§ **Assignment**:
Reproduce every entry exactly as given.

----- Given information -----
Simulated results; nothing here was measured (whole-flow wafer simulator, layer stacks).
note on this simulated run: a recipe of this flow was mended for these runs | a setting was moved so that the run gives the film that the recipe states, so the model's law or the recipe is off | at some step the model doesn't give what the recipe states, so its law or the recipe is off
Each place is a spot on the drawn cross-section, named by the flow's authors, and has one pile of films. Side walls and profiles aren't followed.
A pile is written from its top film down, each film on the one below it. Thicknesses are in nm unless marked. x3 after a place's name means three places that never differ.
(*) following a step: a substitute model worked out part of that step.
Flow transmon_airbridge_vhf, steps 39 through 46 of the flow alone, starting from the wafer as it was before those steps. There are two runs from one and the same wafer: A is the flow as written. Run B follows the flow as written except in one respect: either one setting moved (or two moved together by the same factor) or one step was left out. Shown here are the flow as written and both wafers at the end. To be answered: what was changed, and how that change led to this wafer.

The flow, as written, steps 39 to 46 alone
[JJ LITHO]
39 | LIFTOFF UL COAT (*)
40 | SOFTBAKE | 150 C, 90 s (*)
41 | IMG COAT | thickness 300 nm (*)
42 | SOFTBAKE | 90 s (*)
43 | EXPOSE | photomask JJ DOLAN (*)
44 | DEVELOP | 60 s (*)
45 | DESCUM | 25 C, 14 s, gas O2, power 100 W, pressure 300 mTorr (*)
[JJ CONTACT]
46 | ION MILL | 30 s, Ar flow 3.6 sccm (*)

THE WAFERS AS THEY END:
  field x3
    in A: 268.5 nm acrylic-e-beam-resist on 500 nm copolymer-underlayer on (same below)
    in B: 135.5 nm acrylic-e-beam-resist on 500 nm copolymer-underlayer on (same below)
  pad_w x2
-----

§ **Exercise response**:
Simulated results; nothing here was measured (whole-flow wafer simulator, layer stacks).
note on this simulated run: a recipe of this flow was mended for these runs | a setting was moved so that the run gives the film that the recipe states, so the model's law or the recipe is off | at some step the model doesn't give what the recipe states, so its law or the recipe is off
Each place is a spot on the drawn cross-section, named by the flow's authors, and has one pile of films. Side walls and profiles aren't followed.
A pile is written from its top film down, each film on the one below it. Thicknesses are in nm unless marked. x3 after a place's name means three places that never differ.
(*) following a step: a substitute model worked out part of that step.
Flow transmon_airbridge_vhf, steps 39 through 46 of the flow alone, starting from the wafer as it was before those steps. There are two runs from one and the same wafer: A is the flow as written. Run B follows the flow as written except in one respect: either one setting moved (or two moved together by the same factor) or one step was left out. Shown here are the flow as written and both wafers at the end. To be answered: what was changed, and how that change led to this wafer.

The flow, as written, steps 39 to 46 alone
[JJ LITHO]
39 | LIFTOFF UL COAT (*)
40 | SOFTBAKE | 150 C, 90 s (*)
41 | IMG COAT | thickness 300 nm (*)
42 | SOFTBAKE | 90 s (*)
43 | EXPOSE | photomask JJ DOLAN (*)
44 | DEVELOP | 60 s (*)
45 | DESCUM | 25 C, 14 s, gas O2, power 100 W, pressure 300 mTorr (*)
[JJ CONTACT]
46 | ION MILL | 30 s, Ar flow 3.6 sccm (*)

THE WAFERS AS THEY END:
  field x3
    in A: 268.5 nm acrylic-e-beam-resist on 500 nm copolymer-underlayer on (same below)
    in B: 135.5 nm acrylic-e-beam-resist on 500 nm copolymer-underlayer on (same below)
  pad_w x2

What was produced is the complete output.